- [Action item]
Beginning with the first line, transcribe the entries below exactly through the line containing "L091 | day 22", inclusive.

[[ Given information open ]]

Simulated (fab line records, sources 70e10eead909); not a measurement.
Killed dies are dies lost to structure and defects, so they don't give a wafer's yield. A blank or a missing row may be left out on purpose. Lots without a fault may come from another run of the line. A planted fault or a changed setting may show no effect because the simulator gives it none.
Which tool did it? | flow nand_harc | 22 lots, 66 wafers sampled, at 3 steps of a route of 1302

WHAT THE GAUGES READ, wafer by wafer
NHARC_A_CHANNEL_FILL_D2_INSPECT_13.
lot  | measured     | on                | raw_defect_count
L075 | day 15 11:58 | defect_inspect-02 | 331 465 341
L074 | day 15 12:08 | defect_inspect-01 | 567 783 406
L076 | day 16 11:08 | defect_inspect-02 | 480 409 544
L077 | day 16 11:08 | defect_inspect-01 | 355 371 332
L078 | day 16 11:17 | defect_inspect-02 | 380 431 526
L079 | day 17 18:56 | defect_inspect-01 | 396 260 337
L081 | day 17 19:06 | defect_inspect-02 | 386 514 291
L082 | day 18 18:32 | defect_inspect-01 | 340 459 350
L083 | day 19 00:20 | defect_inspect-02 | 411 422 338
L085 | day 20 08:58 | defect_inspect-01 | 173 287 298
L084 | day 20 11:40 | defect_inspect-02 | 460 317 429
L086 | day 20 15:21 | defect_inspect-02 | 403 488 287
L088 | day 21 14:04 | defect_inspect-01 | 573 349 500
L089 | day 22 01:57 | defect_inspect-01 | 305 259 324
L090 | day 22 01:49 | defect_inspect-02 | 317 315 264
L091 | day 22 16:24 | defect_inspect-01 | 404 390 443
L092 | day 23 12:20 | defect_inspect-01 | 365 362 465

[[ Given information closed ]]

- [Worked solution]
Simulated (fab line records, sources 70e10eead909); not a measurement.
Killed dies are dies lost to structure and defects, so they don't give a wafer's yield. A blank or a missing row may be left out on purpose. Lots without a fault may come from another run of the line. A planted fault or a changed setting may show no effect because the simulator gives it none.
Which tool did it? | flow nand_harc | 22 lots, 66 wafers sampled, at 3 steps of a route of 1302

WHAT THE GAUGES READ, wafer by wafer
NHARC_A_CHANNEL_FILL_D2_INSPECT_13.
lot  | measured     | on                | raw_defect_count
L075 | day 15 11:58 | defect_inspect-02 | 331 465 341
L074 | day 15 12:08 | defect_inspect-01 | 567 783 406
L076 | day 16 11:08 | defect_inspect-02 | 480 409 544
L077 | day 16 11:08 | defect_inspect-01 | 355 371 332
L078 | day 16 11:17 | defect_inspect-02 | 380 431 526
L079 | day 17 18:56 | defect_inspect-01 | 396 260 337
L081 | day 17 19:06 | defect_inspect-02 | 386 514 291
L082 | day 18 18:32 | defect_inspect-01 | 340 459 350
L083 | day 19 00:20 | defect_inspect-02 | 411 422 338
L085 | day 20 08:58 | defect_inspect-01 | 173 287 298
L084 | day 20 11:40 | defect_inspect-02 | 460 317 429
L086 | day 20 15:21 | defect_inspect-02 | 403 488 287
L088 | day 21 14:04 | defect_inspect-01 | 573 349 500
L089 | day 22 01:57 | defect_inspect-01 | 305 259 324
L090 | day 22 01:49 | defect_inspect-02 | 317 315 264
L091 | day 22 16:24 | defect_inspect-01 | 404 390 443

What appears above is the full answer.